### Exercise
Transcribe every record in full, keeping it exactly the same.

### Dataset content
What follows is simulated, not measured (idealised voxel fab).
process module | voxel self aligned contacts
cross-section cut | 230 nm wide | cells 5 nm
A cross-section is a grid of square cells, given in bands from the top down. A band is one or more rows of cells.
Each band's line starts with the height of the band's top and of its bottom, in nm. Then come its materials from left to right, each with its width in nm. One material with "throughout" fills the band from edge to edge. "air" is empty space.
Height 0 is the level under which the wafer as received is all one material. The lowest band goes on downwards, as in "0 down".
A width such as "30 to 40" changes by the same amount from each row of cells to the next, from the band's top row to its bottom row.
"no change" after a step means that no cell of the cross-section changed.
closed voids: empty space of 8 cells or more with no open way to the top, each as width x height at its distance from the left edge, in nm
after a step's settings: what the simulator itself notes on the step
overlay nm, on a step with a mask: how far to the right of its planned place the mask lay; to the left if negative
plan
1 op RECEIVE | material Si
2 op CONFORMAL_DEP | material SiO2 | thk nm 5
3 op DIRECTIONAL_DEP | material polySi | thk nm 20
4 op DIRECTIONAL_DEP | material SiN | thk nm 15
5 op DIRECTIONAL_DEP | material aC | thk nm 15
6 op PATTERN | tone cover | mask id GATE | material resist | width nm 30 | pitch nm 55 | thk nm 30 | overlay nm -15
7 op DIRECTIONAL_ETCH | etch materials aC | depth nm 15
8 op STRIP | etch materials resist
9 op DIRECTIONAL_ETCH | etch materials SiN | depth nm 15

### Exercise response
What follows is simulated, not measured (idealised voxel fab).
process module | voxel self aligned contacts
cross-section cut | 230 nm wide | cells 5 nm
A cross-section is a grid of square cells, given in bands from the top down. A band is one or more rows of cells.
Each band's line starts with the height of the band's top and of its bottom, in nm. Then come its materials from left to right, each with its width in nm. One material with "throughout" fills the band from edge to edge. "air" is empty space.
Height 0 is the level under which the wafer as received is all one material. The lowest band goes on downwards, as in "0 down".
A width such as "30 to 40" changes by the same amount from each row of cells to the next, from the band's top row to its bottom row.
"no change" after a step means that no cell of the cross-section changed.
closed voids: empty space of 8 cells or more with no open way to the top, each as width x height at its distance from the left edge, in nm
after a step's settings: what the simulator itself notes on the step
overlay nm, on a step with a mask: how far to the right of its planned place the mask lay; to the left if negative
plan
1 op RECEIVE | material Si
2 op CONFORMAL_DEP | material SiO2 | thk nm 5
3 op DIRECTIONAL_DEP | material polySi | thk nm 20
4 op DIRECTIONAL_DEP | material SiN | thk nm 15
5 op DIRECTIONAL_DEP | material aC | thk nm 15
6 op PATTERN | tone cover | mask id GATE | material resist | width nm 30 | pitch nm 55 | thk nm 30 | overlay nm -15
7 op DIRECTIONAL_ETCH | etch materials aC | depth nm 15
8 op STRIP | etch materials resist
9 op DIRECTIONAL_ETCH | etch materials SiN | depth nm 15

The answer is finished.